→ **Task item**
Reproduce precisely the lines between the start of the data below and the line with "start-h: hours from", both included.

→ **Exercise data**
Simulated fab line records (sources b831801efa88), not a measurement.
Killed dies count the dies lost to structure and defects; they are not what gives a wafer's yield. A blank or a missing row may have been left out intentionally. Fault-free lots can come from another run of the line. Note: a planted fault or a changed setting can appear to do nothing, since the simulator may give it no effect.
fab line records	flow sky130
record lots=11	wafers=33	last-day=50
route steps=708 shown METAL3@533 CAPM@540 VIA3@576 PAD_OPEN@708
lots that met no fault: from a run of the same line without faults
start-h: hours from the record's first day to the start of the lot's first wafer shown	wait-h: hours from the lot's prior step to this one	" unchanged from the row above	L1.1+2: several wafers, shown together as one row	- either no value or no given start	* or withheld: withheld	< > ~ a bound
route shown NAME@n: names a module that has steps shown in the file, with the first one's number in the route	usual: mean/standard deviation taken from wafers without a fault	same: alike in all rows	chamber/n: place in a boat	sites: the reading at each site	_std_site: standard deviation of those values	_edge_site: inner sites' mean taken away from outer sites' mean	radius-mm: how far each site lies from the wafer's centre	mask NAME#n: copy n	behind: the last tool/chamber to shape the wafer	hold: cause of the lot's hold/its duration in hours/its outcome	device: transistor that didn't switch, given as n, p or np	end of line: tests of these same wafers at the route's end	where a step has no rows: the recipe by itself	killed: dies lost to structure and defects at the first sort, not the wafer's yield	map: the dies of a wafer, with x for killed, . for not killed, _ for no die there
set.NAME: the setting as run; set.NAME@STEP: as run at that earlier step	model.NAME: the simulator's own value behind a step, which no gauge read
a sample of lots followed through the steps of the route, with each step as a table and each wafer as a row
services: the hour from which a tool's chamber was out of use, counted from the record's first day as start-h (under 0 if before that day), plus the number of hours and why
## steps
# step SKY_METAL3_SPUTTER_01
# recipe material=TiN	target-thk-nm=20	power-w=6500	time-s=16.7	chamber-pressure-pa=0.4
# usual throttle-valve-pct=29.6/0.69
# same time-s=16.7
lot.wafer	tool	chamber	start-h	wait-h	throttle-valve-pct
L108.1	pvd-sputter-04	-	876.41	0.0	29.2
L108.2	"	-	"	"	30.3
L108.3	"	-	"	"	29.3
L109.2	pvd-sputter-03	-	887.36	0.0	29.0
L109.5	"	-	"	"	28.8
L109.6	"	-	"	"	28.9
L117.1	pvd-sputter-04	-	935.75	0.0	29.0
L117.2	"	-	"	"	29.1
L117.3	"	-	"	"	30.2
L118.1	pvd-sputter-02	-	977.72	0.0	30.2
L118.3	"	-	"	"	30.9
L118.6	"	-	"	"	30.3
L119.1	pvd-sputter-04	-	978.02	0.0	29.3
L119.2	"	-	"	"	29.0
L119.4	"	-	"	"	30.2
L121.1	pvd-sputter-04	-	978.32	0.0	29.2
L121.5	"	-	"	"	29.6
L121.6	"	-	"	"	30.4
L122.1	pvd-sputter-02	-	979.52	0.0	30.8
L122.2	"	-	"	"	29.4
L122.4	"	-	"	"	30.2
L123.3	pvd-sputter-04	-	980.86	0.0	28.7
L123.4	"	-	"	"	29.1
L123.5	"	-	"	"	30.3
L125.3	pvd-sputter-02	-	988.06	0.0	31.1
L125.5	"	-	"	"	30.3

→ **Your response**
Simulated fab line records (sources b831801efa88), not a measurement.
Killed dies count the dies lost to structure and defects; they are not what gives a wafer's yield. A blank or a missing row may have been left out intentionally. Fault-free lots can come from another run of the line. Note: a planted fault or a changed setting can appear to do nothing, since the simulator may give it no effect.
fab line records	flow sky130
record lots=11	wafers=33	last-day=50
route steps=708 shown METAL3@533 CAPM@540 VIA3@576 PAD_OPEN@708
lots that met no fault: from a run of the same line without faults
start-h: hours from the record's first day to the start of the lot's first wafer shown	wait-h: hours from the lot's prior step to this one	" unchanged from the row above	L1.1+2: several wafers, shown together as one row	- either no value or no given start	* or withheld: withheld	< > ~ a bound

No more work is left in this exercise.